▸ **Record extracts**:
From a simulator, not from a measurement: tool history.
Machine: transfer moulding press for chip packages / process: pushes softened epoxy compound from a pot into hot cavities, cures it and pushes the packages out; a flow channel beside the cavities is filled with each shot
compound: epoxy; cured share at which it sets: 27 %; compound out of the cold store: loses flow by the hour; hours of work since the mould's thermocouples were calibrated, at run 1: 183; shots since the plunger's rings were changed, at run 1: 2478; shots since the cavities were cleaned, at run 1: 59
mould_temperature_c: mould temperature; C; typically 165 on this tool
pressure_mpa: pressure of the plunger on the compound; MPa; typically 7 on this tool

▸ **Required action**:
Could you repeat every record above exactly as it appears?

▸ **Problem solution**:
From a simulator, not from a measurement: tool history.
Machine: transfer moulding press for chip packages / process: pushes softened epoxy compound from a pot into hot cavities, cures it and pushes the packages out; a flow channel beside the cavities is filled with each shot
compound: epoxy; cured share at which it sets: 27 %; compound out of the cold store: loses flow by the hour; hours of work since the mould's thermocouples were calibrated, at run 1: 183; shots since the plunger's rings were changed, at run 1: 2478; shots since the cavities were cleaned, at run 1: 59
mould_temperature_c: mould temperature; C; typically 165 on this tool
pressure_mpa: pressure of the plunger on the compound; MPa; typically 7 on this tool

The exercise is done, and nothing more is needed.